======== Records supplied
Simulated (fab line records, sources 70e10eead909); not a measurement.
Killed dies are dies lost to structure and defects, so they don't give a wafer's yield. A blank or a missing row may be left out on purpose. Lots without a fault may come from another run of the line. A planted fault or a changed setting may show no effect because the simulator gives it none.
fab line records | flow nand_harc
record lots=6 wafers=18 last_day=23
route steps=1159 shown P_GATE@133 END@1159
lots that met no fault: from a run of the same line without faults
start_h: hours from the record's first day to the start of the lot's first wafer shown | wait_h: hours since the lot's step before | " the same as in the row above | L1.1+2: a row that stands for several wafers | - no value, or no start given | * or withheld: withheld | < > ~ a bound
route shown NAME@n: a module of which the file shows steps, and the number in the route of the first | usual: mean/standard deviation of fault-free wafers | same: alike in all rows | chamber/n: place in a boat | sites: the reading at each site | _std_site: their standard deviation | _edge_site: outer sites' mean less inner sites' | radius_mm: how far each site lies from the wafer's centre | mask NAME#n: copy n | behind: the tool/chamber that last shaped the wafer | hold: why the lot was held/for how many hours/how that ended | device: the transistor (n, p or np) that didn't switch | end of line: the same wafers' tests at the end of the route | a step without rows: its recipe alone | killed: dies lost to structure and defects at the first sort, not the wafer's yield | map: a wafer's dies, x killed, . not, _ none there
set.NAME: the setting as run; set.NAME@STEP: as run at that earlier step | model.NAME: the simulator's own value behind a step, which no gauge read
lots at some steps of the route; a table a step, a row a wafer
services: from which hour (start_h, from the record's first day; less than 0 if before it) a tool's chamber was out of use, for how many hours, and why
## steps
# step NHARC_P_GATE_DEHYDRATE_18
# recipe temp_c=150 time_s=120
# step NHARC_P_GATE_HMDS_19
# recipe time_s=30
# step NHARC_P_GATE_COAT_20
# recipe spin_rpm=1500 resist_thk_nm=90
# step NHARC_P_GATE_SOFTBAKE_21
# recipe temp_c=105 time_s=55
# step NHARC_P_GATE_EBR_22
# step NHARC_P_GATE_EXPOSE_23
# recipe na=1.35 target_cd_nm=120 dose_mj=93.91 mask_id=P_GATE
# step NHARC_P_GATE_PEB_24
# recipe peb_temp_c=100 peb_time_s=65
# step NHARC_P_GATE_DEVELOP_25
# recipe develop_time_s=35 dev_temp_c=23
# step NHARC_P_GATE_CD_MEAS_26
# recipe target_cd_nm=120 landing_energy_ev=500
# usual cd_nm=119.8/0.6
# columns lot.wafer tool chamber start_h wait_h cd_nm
================

Exercise :: Starting at the line above that contains "# step NHARC_P_GATE_DEVELOP_25", write out each line exactly until the line that contains "# usual cd_nm=119.8/0.6" has been written, and stop there.

Worked solution ::
# step NHARC_P_GATE_DEVELOP_25
# recipe develop_time_s=35 dev_temp_c=23
# step NHARC_P_GATE_CD_MEAS_26
# recipe target_cd_nm=120 landing_energy_ev=500
# usual cd_nm=119.8/0.6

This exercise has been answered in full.